Data excerpts Block Start

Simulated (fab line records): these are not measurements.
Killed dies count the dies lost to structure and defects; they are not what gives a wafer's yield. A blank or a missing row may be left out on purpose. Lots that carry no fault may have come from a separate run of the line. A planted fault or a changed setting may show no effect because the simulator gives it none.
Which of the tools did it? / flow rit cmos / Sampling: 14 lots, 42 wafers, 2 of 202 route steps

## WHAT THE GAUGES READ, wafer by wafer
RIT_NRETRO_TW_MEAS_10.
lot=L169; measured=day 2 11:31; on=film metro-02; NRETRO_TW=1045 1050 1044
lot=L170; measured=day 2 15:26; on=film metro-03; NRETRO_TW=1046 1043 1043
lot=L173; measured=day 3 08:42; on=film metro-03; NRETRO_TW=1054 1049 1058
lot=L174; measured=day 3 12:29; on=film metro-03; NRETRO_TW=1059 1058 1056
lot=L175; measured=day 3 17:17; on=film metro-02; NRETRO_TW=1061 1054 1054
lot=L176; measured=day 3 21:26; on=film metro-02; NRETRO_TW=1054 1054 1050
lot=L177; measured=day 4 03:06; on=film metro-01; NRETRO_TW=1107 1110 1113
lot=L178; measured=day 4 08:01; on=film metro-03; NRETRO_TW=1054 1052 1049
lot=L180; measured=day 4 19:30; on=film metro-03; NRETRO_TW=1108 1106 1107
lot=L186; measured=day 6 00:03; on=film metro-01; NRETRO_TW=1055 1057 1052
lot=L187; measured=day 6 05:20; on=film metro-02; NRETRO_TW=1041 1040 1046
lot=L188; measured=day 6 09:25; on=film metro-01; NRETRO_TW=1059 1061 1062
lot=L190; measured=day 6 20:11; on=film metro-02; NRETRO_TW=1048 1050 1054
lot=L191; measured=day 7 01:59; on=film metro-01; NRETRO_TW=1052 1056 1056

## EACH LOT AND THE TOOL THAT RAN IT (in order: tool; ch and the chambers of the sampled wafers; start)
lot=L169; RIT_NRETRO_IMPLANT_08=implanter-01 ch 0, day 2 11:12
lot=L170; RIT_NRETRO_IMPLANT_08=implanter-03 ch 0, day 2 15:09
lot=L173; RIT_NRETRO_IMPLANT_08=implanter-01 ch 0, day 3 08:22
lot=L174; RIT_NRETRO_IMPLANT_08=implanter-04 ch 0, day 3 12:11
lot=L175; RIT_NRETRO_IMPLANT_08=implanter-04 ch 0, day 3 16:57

Data excerpts Block End

- Activity -
Exact reproduction is required. Give the lines of the data from its first line through the line containing "RIT_NRETRO_TW_MEAS_10.", and no others.

- Answer space -
Simulated (fab line records): these are not measurements.
Killed dies count the dies lost to structure and defects; they are not what gives a wafer's yield. A blank or a missing row may be left out on purpose. Lots that carry no fault may have come from a separate run of the line. A planted fault or a changed setting may show no effect because the simulator gives it none.
Which of the tools did it? / flow rit cmos / Sampling: 14 lots, 42 wafers, 2 of 202 route steps

## WHAT THE GAUGES READ, wafer by wafer
RIT_NRETRO_TW_MEAS_10.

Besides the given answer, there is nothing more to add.